## REQUIRED ACTION
An exact transcription of all the data is the expected reply.

- - - - - - -
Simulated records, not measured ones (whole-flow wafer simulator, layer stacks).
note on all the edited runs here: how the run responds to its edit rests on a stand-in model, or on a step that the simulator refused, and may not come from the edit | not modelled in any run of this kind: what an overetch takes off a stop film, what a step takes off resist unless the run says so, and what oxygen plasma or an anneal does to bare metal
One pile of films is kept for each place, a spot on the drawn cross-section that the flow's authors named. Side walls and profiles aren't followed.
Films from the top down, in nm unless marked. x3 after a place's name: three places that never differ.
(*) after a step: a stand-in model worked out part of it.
- - - - - - -

## EXERCISE RESPONSE
Simulated records, not measured ones (whole-flow wafer simulator, layer stacks).
note on all the edited runs here: how the run responds to its edit rests on a stand-in model, or on a step that the simulator refused, and may not come from the edit | not modelled in any run of this kind: what an overetch takes off a stop film, what a step takes off resist unless the run says so, and what oxygen plasma or an anneal does to bare metal
One pile of films is kept for each place, a spot on the drawn cross-section that the flow's authors named. Side walls and profiles aren't followed.
Films from the top down, in nm unless marked. x3 after a place's name: three places that never differ.
(*) after a step: a stand-in model worked out part of it.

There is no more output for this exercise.